----------------

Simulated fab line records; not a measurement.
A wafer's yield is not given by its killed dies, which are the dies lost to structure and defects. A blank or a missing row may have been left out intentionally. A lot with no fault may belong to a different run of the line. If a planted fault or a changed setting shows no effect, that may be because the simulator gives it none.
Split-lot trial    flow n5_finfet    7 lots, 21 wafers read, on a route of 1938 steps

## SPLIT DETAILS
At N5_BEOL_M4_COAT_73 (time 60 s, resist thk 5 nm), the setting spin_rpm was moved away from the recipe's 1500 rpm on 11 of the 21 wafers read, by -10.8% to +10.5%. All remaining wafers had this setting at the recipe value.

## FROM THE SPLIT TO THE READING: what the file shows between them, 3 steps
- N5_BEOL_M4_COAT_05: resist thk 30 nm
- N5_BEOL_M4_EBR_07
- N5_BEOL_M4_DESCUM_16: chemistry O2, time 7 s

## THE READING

----------------

## Work request
Would you print all of the records exactly as they were given?

## Task solution
Simulated fab line records; not a measurement.
A wafer's yield is not given by its killed dies, which are the dies lost to structure and defects. A blank or a missing row may have been left out intentionally. A lot with no fault may belong to a different run of the line. If a planted fault or a changed setting shows no effect, that may be because the simulator gives it none.
Split-lot trial    flow n5_finfet    7 lots, 21 wafers read, on a route of 1938 steps

## SPLIT DETAILS
At N5_BEOL_M4_COAT_73 (time 60 s, resist thk 5 nm), the setting spin_rpm was moved away from the recipe's 1500 rpm on 11 of the 21 wafers read, by -10.8% to +10.5%. All remaining wafers had this setting at the recipe value.

## FROM THE SPLIT TO THE READING: what the file shows between them, 3 steps
- N5_BEOL_M4_COAT_05: resist thk 30 nm
- N5_BEOL_M4_EBR_07
- N5_BEOL_M4_DESCUM_16: chemistry O2, time 7 s

## THE READING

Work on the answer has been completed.